- _Assigned task_: Return the full listing exactly as it is written.

Content starts

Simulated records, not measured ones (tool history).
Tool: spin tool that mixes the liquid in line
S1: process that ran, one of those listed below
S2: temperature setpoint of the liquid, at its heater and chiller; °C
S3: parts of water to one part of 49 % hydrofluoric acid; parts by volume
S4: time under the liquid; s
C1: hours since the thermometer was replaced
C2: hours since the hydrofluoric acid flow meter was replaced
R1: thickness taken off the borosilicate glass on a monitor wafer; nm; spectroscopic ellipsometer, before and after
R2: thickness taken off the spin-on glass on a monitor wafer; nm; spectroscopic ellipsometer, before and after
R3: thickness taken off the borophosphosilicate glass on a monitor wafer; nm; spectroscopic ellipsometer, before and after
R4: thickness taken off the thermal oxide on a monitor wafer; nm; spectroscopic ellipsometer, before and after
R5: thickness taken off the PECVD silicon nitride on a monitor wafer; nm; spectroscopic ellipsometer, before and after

Content ends

- _Response area_:
Simulated records, not measured ones (tool history).
Tool: spin tool that mixes the liquid in line
S1: process that ran, one of those listed below
S2: temperature setpoint of the liquid, at its heater and chiller; °C
S3: parts of water to one part of 49 % hydrofluoric acid; parts by volume
S4: time under the liquid; s
C1: hours since the thermometer was replaced
C2: hours since the hydrofluoric acid flow meter was replaced
R1: thickness taken off the borosilicate glass on a monitor wafer; nm; spectroscopic ellipsometer, before and after
R2: thickness taken off the spin-on glass on a monitor wafer; nm; spectroscopic ellipsometer, before and after
R3: thickness taken off the borophosphosilicate glass on a monitor wafer; nm; spectroscopic ellipsometer, before and after
R4: thickness taken off the thermal oxide on a monitor wafer; nm; spectroscopic ellipsometer, before and after
R5: thickness taken off the PECVD silicon nitride on a monitor wafer; nm; spectroscopic ellipsometer, before and after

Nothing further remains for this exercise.